__Data under study__:
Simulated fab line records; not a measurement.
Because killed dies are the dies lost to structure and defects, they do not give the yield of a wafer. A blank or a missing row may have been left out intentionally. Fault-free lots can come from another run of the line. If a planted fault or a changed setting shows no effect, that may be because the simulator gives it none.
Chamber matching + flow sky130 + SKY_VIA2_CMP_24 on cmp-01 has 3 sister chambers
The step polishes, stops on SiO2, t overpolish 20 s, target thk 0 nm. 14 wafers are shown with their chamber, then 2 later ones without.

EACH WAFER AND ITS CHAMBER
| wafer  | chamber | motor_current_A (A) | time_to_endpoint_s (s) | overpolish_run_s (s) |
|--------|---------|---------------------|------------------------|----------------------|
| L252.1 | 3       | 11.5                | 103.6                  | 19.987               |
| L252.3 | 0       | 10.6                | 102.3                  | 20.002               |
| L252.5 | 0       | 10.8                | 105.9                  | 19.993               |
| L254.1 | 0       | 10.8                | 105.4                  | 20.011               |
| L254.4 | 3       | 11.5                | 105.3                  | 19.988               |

__Exercise__:
Beginning at the top of the data, please return every line until and including the line containing "Chamber matching +", copied exactly, and nothing past it.

__Answer box__:
Simulated fab line records; not a measurement.
Because killed dies are the dies lost to structure and defects, they do not give the yield of a wafer. A blank or a missing row may have been left out intentionally. Fault-free lots can come from another run of the line. If a planted fault or a changed setting shows no effect, that may be because the simulator gives it none.
Chamber matching + flow sky130 + SKY_VIA2_CMP_24 on cmp-01 has 3 sister chambers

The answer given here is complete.